◆ Records shown ◆
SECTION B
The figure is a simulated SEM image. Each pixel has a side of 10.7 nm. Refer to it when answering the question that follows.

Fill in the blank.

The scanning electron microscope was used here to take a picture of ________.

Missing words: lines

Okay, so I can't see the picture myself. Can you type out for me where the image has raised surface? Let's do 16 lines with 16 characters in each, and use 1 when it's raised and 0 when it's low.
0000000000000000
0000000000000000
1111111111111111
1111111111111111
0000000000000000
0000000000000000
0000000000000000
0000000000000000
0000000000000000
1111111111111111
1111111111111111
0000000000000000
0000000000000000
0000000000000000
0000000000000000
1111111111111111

◆ Action item ◆
Set the whole listing down again so that it matches the original exactly.

◆ Response area ◆
SECTION B
The figure is a simulated SEM image. Each pixel has a side of 10.7 nm. Refer to it when answering the question that follows.

Fill in the blank.

The scanning electron microscope was used here to take a picture of ________.

Missing words: lines

Okay, so I can't see the picture myself. Can you type out for me where the image has raised surface? Let's do 16 lines with 16 characters in each, and use 1 when it's raised and 0 when it's low.
0000000000000000
0000000000000000
1111111111111111
1111111111111111
0000000000000000
0000000000000000
0000000000000000
0000000000000000
0000000000000000
1111111111111111
1111111111111111
0000000000000000
0000000000000000
0000000000000000
0000000000000000
1111111111111111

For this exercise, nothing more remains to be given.